---*---

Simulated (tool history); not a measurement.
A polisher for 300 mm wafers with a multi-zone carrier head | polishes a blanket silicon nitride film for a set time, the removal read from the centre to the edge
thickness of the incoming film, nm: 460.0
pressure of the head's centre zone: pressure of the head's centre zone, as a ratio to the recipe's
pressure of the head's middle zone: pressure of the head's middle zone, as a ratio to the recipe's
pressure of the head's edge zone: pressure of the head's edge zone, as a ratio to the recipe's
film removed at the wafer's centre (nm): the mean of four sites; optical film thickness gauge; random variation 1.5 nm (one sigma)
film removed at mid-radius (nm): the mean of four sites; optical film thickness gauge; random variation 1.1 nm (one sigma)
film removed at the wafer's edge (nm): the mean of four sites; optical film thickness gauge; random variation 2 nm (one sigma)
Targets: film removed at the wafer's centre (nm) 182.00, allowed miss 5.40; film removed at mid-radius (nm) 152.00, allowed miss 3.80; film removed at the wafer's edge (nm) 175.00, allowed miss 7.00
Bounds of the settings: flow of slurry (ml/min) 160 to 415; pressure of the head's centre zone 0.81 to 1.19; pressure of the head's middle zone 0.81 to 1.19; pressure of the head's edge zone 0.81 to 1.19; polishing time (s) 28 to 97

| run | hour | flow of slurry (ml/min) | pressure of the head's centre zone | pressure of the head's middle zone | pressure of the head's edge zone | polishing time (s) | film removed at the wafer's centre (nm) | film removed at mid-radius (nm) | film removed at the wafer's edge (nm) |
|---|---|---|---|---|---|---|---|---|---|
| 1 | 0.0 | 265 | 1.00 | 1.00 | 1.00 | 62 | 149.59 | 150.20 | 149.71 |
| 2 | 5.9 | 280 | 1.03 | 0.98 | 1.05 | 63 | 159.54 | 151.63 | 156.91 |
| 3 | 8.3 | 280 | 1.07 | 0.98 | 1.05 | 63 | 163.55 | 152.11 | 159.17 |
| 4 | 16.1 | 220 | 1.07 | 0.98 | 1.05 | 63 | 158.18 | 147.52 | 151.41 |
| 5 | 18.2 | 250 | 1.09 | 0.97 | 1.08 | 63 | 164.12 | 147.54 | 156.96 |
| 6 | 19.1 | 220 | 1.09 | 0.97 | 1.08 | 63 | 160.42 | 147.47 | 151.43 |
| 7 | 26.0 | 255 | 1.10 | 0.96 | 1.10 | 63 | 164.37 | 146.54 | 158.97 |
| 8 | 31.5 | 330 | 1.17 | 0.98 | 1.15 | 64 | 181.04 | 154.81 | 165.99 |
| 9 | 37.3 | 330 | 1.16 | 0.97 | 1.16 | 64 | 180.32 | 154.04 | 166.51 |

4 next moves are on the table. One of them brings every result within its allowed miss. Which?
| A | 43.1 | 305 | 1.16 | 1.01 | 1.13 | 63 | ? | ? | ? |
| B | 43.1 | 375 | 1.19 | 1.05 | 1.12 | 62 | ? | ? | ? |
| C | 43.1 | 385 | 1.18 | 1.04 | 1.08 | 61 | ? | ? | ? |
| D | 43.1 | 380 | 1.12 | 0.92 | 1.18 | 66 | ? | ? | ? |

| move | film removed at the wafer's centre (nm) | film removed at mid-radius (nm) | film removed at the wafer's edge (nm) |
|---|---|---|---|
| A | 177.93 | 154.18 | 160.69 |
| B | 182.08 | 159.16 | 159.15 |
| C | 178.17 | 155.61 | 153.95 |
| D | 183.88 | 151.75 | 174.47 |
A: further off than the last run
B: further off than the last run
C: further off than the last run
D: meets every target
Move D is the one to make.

---*---

All that is needed is the opening run of the data, given again exactly: please include every line from the first through the line with "147.52 | 151.41 |", both ends kept.

## TASK RESPONSE
Simulated (tool history); not a measurement.
A polisher for 300 mm wafers with a multi-zone carrier head | polishes a blanket silicon nitride film for a set time, the removal read from the centre to the edge
thickness of the incoming film, nm: 460.0
pressure of the head's centre zone: pressure of the head's centre zone, as a ratio to the recipe's
pressure of the head's middle zone: pressure of the head's middle zone, as a ratio to the recipe's
pressure of the head's edge zone: pressure of the head's edge zone, as a ratio to the recipe's
film removed at the wafer's centre (nm): the mean of four sites; optical film thickness gauge; random variation 1.5 nm (one sigma)
film removed at mid-radius (nm): the mean of four sites; optical film thickness gauge; random variation 1.1 nm (one sigma)
film removed at the wafer's edge (nm): the mean of four sites; optical film thickness gauge; random variation 2 nm (one sigma)
Targets: film removed at the wafer's centre (nm) 182.00, allowed miss 5.40; film removed at mid-radius (nm) 152.00, allowed miss 3.80; film removed at the wafer's edge (nm) 175.00, allowed miss 7.00
Bounds of the settings: flow of slurry (ml/min) 160 to 415; pressure of the head's centre zone 0.81 to 1.19; pressure of the head's middle zone 0.81 to 1.19; pressure of the head's edge zone 0.81 to 1.19; polishing time (s) 28 to 97

| run | hour | flow of slurry (ml/min) | pressure of the head's centre zone | pressure of the head's middle zone | pressure of the head's edge zone | polishing time (s) | film removed at the wafer's centre (nm) | film removed at mid-radius (nm) | film removed at the wafer's edge (nm) |
|---|---|---|---|---|---|---|---|---|---|
| 1 | 0.0 | 265 | 1.00 | 1.00 | 1.00 | 62 | 149.59 | 150.20 | 149.71 |
| 2 | 5.9 | 280 | 1.03 | 0.98 | 1.05 | 63 | 159.54 | 151.63 | 156.91 |
| 3 | 8.3 | 280 | 1.07 | 0.98 | 1.05 | 63 | 163.55 | 152.11 | 159.17 |
| 4 | 16.1 | 220 | 1.07 | 0.98 | 1.05 | 63 | 158.18 | 147.52 | 151.41 |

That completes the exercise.